▶ **Record set**:
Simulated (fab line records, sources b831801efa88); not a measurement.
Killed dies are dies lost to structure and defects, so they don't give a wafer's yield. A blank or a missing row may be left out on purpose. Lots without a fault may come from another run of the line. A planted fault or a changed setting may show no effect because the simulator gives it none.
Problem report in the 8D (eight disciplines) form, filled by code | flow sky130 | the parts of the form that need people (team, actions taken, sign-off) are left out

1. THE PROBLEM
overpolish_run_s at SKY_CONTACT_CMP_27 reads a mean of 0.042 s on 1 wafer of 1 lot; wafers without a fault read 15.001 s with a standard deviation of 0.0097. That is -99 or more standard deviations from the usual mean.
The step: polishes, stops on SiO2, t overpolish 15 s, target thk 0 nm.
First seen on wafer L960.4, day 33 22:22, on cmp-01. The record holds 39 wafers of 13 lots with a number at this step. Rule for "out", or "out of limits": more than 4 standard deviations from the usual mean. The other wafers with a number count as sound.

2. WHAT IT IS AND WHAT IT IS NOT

▶ **Exercise**: Could you return the complete set of entries exactly?

▶ **Response box**:
Simulated (fab line records, sources b831801efa88); not a measurement.
Killed dies are dies lost to structure and defects, so they don't give a wafer's yield. A blank or a missing row may be left out on purpose. Lots without a fault may come from another run of the line. A planted fault or a changed setting may show no effect because the simulator gives it none.
Problem report in the 8D (eight disciplines) form, filled by code | flow sky130 | the parts of the form that need people (team, actions taken, sign-off) are left out

1. THE PROBLEM
overpolish_run_s at SKY_CONTACT_CMP_27 reads a mean of 0.042 s on 1 wafer of 1 lot; wafers without a fault read 15.001 s with a standard deviation of 0.0097. That is -99 or more standard deviations from the usual mean.
The step: polishes, stops on SiO2, t overpolish 15 s, target thk 0 nm.
First seen on wafer L960.4, day 33 22:22, on cmp-01. The record holds 39 wafers of 13 lots with a number at this step. Rule for "out", or "out of limits": more than 4 standard deviations from the usual mean. The other wafers with a number count as sound.

2. WHAT IT IS AND WHAT IT IS NOT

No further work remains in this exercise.